________________________
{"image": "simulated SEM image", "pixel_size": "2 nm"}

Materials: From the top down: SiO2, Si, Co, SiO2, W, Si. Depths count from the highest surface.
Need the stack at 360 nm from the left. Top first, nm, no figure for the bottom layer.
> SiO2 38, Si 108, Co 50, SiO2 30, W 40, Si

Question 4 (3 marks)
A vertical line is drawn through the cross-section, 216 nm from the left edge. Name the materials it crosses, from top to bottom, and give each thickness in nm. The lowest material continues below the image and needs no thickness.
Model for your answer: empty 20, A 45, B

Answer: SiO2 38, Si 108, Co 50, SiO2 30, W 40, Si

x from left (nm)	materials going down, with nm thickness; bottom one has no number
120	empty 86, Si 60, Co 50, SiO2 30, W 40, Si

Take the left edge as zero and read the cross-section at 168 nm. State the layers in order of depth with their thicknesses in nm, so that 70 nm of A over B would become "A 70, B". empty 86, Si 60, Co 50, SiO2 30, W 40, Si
________________________

▶ Work request: Take the lines above from the first through the one containing "Question 4 (3 marks)" and reproduce them exactly; include nothing else.

▶ Response area:
{"image": "simulated SEM image", "pixel_size": "2 nm"}

Materials: From the top down: SiO2, Si, Co, SiO2, W, Si. Depths count from the highest surface.
Need the stack at 360 nm from the left. Top first, nm, no figure for the bottom layer.
> SiO2 38, Si 108, Co 50, SiO2 30, W 40, Si

Question 4 (3 marks)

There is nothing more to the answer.